Work task
Where the line containing "distance from the" appears, end your copy; everything from the first line of the records below up to and including it must be reproduced exactly.

Record extracts
== Segment start ==

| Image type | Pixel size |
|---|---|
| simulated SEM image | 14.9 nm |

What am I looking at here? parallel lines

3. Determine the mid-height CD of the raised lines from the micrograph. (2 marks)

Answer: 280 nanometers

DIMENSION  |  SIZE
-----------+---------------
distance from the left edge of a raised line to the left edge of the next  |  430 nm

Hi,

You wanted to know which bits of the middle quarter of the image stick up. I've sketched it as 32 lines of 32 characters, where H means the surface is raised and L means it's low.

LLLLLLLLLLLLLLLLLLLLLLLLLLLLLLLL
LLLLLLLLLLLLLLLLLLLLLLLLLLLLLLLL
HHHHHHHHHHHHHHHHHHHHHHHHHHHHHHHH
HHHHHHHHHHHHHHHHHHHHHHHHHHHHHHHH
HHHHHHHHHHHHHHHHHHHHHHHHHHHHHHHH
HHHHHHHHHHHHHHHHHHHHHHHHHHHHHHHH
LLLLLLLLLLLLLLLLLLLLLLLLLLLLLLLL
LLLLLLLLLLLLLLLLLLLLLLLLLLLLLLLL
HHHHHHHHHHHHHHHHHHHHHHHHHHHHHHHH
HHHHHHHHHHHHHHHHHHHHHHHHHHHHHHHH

== Segment end ==

Written answer
| Image type | Pixel size |
|---|---|
| simulated SEM image | 14.9 nm |

What am I looking at here? parallel lines

3. Determine the mid-height CD of the raised lines from the micrograph. (2 marks)

Answer: 280 nanometers

DIMENSION  |  SIZE
-----------+---------------
distance from the left edge of a raised line to the left edge of the next  |  430 nm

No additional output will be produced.